Segment Start: Supplied information

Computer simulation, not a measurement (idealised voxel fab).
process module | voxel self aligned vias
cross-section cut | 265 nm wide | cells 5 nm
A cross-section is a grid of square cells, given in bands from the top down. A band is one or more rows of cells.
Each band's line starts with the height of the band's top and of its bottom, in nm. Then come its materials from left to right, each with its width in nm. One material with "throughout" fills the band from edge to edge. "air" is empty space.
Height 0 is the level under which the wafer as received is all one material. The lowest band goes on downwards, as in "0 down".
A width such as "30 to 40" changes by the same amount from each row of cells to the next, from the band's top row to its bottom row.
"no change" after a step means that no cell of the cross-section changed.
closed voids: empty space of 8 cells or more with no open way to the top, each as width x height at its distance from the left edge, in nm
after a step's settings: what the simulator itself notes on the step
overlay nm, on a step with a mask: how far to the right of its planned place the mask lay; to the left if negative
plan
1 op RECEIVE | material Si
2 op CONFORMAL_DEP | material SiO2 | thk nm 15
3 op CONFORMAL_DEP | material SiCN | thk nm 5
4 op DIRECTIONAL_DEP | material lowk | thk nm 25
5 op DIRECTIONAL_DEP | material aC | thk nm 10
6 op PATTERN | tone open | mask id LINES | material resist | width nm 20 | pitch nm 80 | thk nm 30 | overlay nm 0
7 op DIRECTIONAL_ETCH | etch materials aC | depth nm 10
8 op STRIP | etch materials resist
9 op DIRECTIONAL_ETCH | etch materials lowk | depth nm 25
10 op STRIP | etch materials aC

Segment End: Supplied information

▶ [Work instruction]: Set down the lines above as they stand, starting with the first line and ending with the line that contains "A cross-section is".

▶ [Solution]:
Computer simulation, not a measurement (idealised voxel fab).
process module | voxel self aligned vias
cross-section cut | 265 nm wide | cells 5 nm
A cross-section is a grid of square cells, given in bands from the top down. A band is one or more rows of cells.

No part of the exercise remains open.